§ Available data:
--- START ---

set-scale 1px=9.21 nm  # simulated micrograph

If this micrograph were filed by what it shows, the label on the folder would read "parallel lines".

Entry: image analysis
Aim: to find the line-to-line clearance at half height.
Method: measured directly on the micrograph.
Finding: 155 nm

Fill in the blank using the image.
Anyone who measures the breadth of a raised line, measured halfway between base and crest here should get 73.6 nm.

--- END ---

§ Assignment: Nothing in the records should be altered when they are written out again.

§ Problem solution:
set-scale 1px=9.21 nm  # simulated micrograph

If this micrograph were filed by what it shows, the label on the folder would read "parallel lines".

Entry: image analysis
Aim: to find the line-to-line clearance at half height.
Method: measured directly on the micrograph.
Finding: 155 nm

Fill in the blank using the image.
Anyone who measures the breadth of a raised line, measured halfway between base and crest here should get 73.6 nm.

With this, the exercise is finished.